* [THE DATA]:
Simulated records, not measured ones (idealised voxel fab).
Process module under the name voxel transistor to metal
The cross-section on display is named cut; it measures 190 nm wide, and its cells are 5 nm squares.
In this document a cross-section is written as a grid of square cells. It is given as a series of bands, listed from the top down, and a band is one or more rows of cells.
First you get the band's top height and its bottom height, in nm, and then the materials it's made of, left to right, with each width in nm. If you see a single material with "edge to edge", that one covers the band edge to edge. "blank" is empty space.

* [REQUIREMENT]:
The records must be given again in full, exactly as they were written.

* [EXERCISE RESPONSE]:
Simulated records, not measured ones (idealised voxel fab).
Process module under the name voxel transistor to metal
The cross-section on display is named cut; it measures 190 nm wide, and its cells are 5 nm squares.
In this document a cross-section is written as a grid of square cells. It is given as a series of bands, listed from the top down, and a band is one or more rows of cells.
First you get the band's top height and its bottom height, in nm, and then the materials it's made of, left to right, with each width in nm. If you see a single material with "edge to edge", that one covers the band edge to edge. "blank" is empty space.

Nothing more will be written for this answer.